** Given entries **
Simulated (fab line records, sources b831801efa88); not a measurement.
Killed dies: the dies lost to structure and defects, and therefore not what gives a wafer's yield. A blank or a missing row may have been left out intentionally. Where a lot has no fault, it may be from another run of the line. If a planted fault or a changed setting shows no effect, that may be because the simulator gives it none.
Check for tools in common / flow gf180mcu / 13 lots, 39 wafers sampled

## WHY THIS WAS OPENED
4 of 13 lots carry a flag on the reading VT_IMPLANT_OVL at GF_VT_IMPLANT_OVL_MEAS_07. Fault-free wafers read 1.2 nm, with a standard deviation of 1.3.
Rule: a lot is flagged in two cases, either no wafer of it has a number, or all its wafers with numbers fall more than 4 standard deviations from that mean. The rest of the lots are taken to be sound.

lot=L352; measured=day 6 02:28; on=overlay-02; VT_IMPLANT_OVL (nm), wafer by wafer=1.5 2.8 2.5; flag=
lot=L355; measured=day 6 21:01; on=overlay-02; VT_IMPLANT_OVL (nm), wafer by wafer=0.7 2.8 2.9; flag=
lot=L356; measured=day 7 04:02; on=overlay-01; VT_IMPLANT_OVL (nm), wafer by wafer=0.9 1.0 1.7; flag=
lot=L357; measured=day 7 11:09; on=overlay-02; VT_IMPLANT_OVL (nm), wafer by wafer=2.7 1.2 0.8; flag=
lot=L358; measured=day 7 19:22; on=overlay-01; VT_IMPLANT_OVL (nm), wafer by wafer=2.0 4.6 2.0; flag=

** Assigned task **
When copying the data above, please keep exactly the lines from its first line through the line with "Rule: a lot", both ends included, and drop the rest.

** Answer section **
Simulated (fab line records, sources b831801efa88); not a measurement.
Killed dies: the dies lost to structure and defects, and therefore not what gives a wafer's yield. A blank or a missing row may have been left out intentionally. Where a lot has no fault, it may be from another run of the line. If a planted fault or a changed setting shows no effect, that may be because the simulator gives it none.
Check for tools in common / flow gf180mcu / 13 lots, 39 wafers sampled

## WHY THIS WAS OPENED
4 of 13 lots carry a flag on the reading VT_IMPLANT_OVL at GF_VT_IMPLANT_OVL_MEAS_07. Fault-free wafers read 1.2 nm, with a standard deviation of 1.3.
Rule: a lot is flagged in two cases, either no wafer of it has a number, or all its wafers with numbers fall more than 4 standard deviations from that mean. The rest of the lots are taken to be sound.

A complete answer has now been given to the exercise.